Start of SUPPLIED RECORDS

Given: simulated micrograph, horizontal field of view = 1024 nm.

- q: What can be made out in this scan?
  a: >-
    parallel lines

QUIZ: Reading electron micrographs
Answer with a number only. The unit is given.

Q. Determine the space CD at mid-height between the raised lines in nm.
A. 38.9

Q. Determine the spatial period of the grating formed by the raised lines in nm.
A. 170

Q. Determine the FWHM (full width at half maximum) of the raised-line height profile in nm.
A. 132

End of SUPPLIED RECORDS

REQUIRED ACTION
Look above and return each line of the records exactly, from the very first through the line with "Q. Determine the FWHM", both included.

ANSWER SPACE
Given: simulated micrograph, horizontal field of view = 1024 nm.

- q: What can be made out in this scan?
  a: >-
    parallel lines

QUIZ: Reading electron micrographs
Answer with a number only. The unit is given.

Q. Determine the space CD at mid-height between the raised lines in nm.
A. 38.9

Q. Determine the spatial period of the grating formed by the raised lines in nm.
A. 170

Q. Determine the FWHM (full width at half maximum) of the raised-line height profile in nm.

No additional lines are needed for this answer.